> **Assigned task**
Each record is to be given again without alteration.

··· Record set

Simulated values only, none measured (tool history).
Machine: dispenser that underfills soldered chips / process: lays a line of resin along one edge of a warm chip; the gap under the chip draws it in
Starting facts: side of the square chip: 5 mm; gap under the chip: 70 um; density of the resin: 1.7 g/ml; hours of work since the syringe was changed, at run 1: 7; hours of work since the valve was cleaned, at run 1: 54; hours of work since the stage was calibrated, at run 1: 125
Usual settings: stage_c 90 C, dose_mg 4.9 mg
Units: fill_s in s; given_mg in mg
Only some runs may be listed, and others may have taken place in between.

······

> **Reply**
Simulated values only, none measured (tool history).
Machine: dispenser that underfills soldered chips / process: lays a line of resin along one edge of a warm chip; the gap under the chip draws it in
Starting facts: side of the square chip: 5 mm; gap under the chip: 70 um; density of the resin: 1.7 g/ml; hours of work since the syringe was changed, at run 1: 7; hours of work since the valve was cleaned, at run 1: 54; hours of work since the stage was calibrated, at run 1: 125
Usual settings: stage_c 90 C, dose_mg 4.9 mg
Units: fill_s in s; given_mg in mg
Only some runs may be listed, and others may have taken place in between.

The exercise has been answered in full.